ENTRIES SUPPLIED
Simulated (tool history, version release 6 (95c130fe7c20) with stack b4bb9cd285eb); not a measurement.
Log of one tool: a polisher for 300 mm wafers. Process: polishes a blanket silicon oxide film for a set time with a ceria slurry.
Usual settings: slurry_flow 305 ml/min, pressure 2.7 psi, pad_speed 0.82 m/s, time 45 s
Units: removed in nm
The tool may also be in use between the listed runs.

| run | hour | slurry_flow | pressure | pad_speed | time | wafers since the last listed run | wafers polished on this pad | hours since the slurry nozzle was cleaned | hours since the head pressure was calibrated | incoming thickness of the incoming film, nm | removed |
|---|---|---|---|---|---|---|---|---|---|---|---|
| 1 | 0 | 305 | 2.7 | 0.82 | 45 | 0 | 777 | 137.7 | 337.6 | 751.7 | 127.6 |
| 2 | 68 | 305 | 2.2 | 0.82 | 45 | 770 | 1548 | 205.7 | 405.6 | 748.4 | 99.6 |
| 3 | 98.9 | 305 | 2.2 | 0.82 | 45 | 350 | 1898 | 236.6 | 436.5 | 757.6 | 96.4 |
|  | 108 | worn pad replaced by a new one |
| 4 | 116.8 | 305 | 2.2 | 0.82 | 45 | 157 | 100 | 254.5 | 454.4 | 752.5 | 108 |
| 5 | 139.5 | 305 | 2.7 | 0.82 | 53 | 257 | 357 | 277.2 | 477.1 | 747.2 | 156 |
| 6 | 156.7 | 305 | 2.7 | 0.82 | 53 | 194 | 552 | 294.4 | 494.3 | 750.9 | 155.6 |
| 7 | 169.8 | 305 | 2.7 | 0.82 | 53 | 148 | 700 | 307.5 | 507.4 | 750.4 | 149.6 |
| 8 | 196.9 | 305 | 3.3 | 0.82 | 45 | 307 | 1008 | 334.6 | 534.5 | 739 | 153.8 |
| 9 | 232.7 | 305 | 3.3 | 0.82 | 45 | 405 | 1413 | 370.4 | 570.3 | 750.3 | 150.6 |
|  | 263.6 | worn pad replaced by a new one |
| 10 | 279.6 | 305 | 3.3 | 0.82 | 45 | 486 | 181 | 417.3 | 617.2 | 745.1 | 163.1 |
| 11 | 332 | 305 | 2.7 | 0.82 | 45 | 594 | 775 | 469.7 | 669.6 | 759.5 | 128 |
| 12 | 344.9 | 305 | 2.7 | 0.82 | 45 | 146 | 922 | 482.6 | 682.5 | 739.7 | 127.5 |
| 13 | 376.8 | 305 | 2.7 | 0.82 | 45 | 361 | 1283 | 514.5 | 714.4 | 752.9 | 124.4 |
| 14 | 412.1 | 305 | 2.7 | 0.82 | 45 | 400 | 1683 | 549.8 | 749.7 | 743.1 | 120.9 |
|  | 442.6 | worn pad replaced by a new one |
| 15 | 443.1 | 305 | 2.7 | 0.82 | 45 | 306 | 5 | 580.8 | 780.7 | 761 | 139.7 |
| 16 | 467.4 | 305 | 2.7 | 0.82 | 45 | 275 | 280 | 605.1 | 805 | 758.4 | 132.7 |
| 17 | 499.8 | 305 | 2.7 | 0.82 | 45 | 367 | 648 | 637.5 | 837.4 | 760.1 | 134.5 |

ACTIVITY
From the opening line of the data above through the line that contains "The tool may", please print each line as it stands and only those lines.

YOUR RESPONSE
Simulated (tool history, version release 6 (95c130fe7c20) with stack b4bb9cd285eb); not a measurement.
Log of one tool: a polisher for 300 mm wafers. Process: polishes a blanket silicon oxide film for a set time with a ceria slurry.
Usual settings: slurry_flow 305 ml/min, pressure 2.7 psi, pad_speed 0.82 m/s, time 45 s
Units: removed in nm
The tool may also be in use between the listed runs.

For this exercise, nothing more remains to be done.